Give back the full set of entries exactly, keeping each line intact.

◆ ◆ ◆ ◆ ◆ ◆ ◆

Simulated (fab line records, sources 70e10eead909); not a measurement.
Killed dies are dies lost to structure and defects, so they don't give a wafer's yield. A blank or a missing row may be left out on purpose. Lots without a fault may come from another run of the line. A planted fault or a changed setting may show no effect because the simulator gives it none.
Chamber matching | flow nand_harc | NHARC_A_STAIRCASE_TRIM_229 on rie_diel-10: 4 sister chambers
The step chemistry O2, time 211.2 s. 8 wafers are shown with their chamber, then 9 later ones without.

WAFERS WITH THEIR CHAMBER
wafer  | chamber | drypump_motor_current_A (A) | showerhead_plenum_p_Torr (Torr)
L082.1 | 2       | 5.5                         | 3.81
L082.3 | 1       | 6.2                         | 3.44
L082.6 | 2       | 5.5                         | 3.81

◆ ◆ ◆ ◆ ◆ ◆ ◆

(RESPONSE)
Simulated (fab line records, sources 70e10eead909); not a measurement.
Killed dies are dies lost to structure and defects, so they don't give a wafer's yield. A blank or a missing row may be left out on purpose. Lots without a fault may come from another run of the line. A planted fault or a changed setting may show no effect because the simulator gives it none.
Chamber matching | flow nand_harc | NHARC_A_STAIRCASE_TRIM_229 on rie_diel-10: 4 sister chambers
The step chemistry O2, time 211.2 s. 8 wafers are shown with their chamber, then 9 later ones without.

WAFERS WITH THEIR CHAMBER
wafer  | chamber | drypump_motor_current_A (A) | showerhead_plenum_p_Torr (Torr)
L082.1 | 2       | 5.5                         | 3.81
L082.3 | 1       | 6.2                         | 3.44
L082.6 | 2       | 5.5                         | 3.81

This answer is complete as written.